# Dataset extract:
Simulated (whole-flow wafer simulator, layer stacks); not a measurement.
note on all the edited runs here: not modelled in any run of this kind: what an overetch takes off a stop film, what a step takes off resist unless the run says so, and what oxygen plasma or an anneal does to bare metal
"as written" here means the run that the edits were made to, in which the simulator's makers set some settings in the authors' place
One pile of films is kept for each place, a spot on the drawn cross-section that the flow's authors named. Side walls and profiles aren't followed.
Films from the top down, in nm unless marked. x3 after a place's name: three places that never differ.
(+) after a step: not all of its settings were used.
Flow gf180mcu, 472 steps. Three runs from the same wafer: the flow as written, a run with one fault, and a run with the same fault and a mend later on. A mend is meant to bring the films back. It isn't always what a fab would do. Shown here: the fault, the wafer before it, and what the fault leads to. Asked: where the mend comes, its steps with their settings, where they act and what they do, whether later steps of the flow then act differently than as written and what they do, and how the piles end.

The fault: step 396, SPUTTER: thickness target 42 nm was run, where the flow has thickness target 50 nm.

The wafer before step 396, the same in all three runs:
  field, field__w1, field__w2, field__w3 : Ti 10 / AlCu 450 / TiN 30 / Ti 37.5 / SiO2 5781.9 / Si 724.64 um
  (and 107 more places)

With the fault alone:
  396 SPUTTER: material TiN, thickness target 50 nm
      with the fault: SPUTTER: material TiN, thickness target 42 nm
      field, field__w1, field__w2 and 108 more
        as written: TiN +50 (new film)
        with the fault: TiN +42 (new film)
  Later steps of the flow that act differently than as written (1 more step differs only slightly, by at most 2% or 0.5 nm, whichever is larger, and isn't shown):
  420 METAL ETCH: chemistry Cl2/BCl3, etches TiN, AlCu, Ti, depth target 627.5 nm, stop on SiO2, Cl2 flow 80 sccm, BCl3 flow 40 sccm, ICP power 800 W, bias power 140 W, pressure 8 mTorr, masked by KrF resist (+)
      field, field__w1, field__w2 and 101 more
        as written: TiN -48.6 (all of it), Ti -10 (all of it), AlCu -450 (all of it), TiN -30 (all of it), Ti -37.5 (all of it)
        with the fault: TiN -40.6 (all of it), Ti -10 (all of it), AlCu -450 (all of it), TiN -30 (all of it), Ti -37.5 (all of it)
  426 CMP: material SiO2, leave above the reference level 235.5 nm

# Requirement:
The first line of the data, the line with "(+) after a", and all lines in between are to be copied exactly. Leave out everything else.

# Task result:
Simulated (whole-flow wafer simulator, layer stacks); not a measurement.
note on all the edited runs here: not modelled in any run of this kind: what an overetch takes off a stop film, what a step takes off resist unless the run says so, and what oxygen plasma or an anneal does to bare metal
"as written" here means the run that the edits were made to, in which the simulator's makers set some settings in the authors' place
One pile of films is kept for each place, a spot on the drawn cross-section that the flow's authors named. Side walls and profiles aren't followed.
Films from the top down, in nm unless marked. x3 after a place's name: three places that never differ.
(+) after a step: not all of its settings were used.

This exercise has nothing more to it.